» Assigned task
Everything from the line containing "pad_speed: speed of" through the line containing "596.7 | 163.3 |" should be repeated exactly, and nothing else from the data.

Recorded data below:

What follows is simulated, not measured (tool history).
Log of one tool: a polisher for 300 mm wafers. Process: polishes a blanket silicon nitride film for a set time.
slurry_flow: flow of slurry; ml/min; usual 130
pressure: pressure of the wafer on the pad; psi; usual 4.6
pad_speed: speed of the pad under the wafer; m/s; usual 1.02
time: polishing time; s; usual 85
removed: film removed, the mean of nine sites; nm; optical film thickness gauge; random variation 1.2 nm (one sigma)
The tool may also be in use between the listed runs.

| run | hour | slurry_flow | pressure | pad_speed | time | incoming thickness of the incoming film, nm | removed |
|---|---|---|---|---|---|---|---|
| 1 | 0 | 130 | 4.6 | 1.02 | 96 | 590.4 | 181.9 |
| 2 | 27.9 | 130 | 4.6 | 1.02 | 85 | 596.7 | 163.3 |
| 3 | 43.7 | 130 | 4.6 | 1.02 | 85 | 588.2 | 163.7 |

End of Recorded data.

» Task answer
pad_speed: speed of the pad under the wafer; m/s; usual 1.02
time: polishing time; s; usual 85
removed: film removed, the mean of nine sites; nm; optical film thickness gauge; random variation 1.2 nm (one sigma)
The tool may also be in use between the listed runs.

| run | hour | slurry_flow | pressure | pad_speed | time | incoming thickness of the incoming film, nm | removed |
|---|---|---|---|---|---|---|---|
| 1 | 0 | 130 | 4.6 | 1.02 | 96 | 590.4 | 181.9 |
| 2 | 27.9 | 130 | 4.6 | 1.02 | 85 | 596.7 | 163.3 |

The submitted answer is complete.